* WORK ORDER
Write out, word for word, the first line of the data below and every line after it through the one containing "Text after the".

* INFORMATION SUPPLIED
|---|
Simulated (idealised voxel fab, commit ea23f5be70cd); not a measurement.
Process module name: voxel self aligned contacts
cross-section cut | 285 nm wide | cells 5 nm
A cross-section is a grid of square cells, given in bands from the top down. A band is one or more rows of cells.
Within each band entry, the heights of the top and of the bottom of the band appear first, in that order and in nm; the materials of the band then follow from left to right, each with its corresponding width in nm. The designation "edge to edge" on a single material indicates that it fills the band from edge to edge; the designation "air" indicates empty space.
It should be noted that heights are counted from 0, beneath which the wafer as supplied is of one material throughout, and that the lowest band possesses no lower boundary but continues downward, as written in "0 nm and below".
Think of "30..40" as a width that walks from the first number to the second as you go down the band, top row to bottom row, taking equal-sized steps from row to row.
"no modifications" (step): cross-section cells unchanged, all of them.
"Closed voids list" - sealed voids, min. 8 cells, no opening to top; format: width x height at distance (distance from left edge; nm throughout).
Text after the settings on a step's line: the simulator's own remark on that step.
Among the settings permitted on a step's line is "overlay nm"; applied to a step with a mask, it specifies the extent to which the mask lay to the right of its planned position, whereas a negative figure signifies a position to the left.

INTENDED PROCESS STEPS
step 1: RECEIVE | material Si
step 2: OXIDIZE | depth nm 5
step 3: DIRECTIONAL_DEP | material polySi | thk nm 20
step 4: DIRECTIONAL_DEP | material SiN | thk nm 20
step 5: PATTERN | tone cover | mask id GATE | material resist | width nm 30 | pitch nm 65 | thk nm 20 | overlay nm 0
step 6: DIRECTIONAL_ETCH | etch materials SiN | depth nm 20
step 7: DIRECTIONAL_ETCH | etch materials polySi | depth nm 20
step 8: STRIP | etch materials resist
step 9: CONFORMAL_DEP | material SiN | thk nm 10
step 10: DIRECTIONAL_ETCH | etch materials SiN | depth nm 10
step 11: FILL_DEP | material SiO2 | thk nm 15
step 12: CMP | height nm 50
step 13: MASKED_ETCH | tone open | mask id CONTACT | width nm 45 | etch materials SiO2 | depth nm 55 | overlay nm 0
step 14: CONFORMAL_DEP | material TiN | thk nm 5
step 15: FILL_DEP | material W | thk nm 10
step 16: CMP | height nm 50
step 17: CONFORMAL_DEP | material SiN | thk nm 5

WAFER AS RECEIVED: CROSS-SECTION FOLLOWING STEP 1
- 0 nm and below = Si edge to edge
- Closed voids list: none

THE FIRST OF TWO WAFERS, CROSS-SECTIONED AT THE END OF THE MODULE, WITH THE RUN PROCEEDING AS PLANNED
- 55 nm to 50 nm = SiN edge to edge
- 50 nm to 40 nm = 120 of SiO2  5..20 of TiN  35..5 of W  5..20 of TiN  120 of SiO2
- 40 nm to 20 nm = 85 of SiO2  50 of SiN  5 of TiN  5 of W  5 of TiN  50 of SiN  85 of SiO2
|---|

* TASK SOLUTION
Simulated (idealised voxel fab, commit ea23f5be70cd); not a measurement.
Process module name: voxel self aligned contacts
cross-section cut | 285 nm wide | cells 5 nm
A cross-section is a grid of square cells, given in bands from the top down. A band is one or more rows of cells.
Within each band entry, the heights of the top and of the bottom of the band appear first, in that order and in nm; the materials of the band then follow from left to right, each with its corresponding width in nm. The designation "edge to edge" on a single material indicates that it fills the band from edge to edge; the designation "air" indicates empty space.
It should be noted that heights are counted from 0, beneath which the wafer as supplied is of one material throughout, and that the lowest band possesses no lower boundary but continues downward, as written in "0 nm and below".
Think of "30..40" as a width that walks from the first number to the second as you go down the band, top row to bottom row, taking equal-sized steps from row to row.
"no modifications" (step): cross-section cells unchanged, all of them.
"Closed voids list" - sealed voids, min. 8 cells, no opening to top; format: width x height at distance (distance from left edge; nm throughout).
Text after the settings on a step's line: the simulator's own remark on that step.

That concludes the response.